▶ **RECORDED DATA**:
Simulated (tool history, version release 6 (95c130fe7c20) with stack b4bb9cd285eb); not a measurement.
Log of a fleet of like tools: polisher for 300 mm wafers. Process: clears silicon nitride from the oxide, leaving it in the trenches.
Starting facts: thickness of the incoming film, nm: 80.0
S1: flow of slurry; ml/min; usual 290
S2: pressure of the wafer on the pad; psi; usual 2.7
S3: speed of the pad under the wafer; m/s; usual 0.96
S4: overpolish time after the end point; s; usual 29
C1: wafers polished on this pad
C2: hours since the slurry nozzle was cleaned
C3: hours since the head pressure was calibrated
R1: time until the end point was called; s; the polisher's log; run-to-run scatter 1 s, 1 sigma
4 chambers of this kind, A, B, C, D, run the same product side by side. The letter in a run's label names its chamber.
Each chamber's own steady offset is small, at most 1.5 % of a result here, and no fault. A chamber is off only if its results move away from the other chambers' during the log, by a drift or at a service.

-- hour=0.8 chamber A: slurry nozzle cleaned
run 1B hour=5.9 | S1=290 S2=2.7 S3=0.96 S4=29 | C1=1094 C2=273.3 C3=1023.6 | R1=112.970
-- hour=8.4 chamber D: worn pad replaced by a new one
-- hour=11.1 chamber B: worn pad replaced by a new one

▶ **EXERCISE**:
Set down again, word for word, the stretch of records from the line with "C2: hours since the slurry nozzle was cleaned" to the line with "-- hour=8.4 chamber", both of those lines included.

▶ **TASK RESPONSE**:
C2: hours since the slurry nozzle was cleaned
C3: hours since the head pressure was calibrated
R1: time until the end point was called; s; the polisher's log; run-to-run scatter 1 s, 1 sigma
4 chambers of this kind, A, B, C, D, run the same product side by side. The letter in a run's label names its chamber.
Each chamber's own steady offset is small, at most 1.5 % of a result here, and no fault. A chamber is off only if its results move away from the other chambers' during the log, by a drift or at a service.

-- hour=0.8 chamber A: slurry nozzle cleaned
run 1B hour=5.9 | S1=290 S2=2.7 S3=0.96 S4=29 | C1=1094 C2=273.3 C3=1023.6 | R1=112.970
-- hour=8.4 chamber D: worn pad replaced by a new one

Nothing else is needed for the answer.